_Exercise_
An exact reproduction of all the entries is what the answer must contain.

-*-

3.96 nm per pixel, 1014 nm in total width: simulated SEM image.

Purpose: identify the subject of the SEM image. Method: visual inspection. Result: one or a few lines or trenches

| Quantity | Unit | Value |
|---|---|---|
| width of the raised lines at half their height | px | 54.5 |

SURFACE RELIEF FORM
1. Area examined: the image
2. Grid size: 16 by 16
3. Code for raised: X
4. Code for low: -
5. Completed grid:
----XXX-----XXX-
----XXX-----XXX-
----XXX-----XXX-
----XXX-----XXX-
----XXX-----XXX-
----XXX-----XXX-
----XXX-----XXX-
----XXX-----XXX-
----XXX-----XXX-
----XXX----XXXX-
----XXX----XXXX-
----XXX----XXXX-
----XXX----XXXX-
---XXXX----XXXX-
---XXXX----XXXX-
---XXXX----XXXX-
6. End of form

-*-

_Your response_
3.96 nm per pixel, 1014 nm in total width: simulated SEM image.

Purpose: identify the subject of the SEM image. Method: visual inspection. Result: one or a few lines or trenches

| Quantity | Unit | Value |
|---|---|---|
| width of the raised lines at half their height | px | 54.5 |

SURFACE RELIEF FORM
1. Area examined: the image
2. Grid size: 16 by 16
3. Code for raised: X
4. Code for low: -
5. Completed grid:
----XXX-----XXX-
----XXX-----XXX-
----XXX-----XXX-
----XXX-----XXX-
----XXX-----XXX-
----XXX-----XXX-
----XXX-----XXX-
----XXX-----XXX-
----XXX-----XXX-
----XXX----XXXX-
----XXX----XXXX-
----XXX----XXXX-
----XXX----XXXX-
---XXXX----XXXX-
---XXXX----XXXX-
---XXXX----XXXX-
6. End of form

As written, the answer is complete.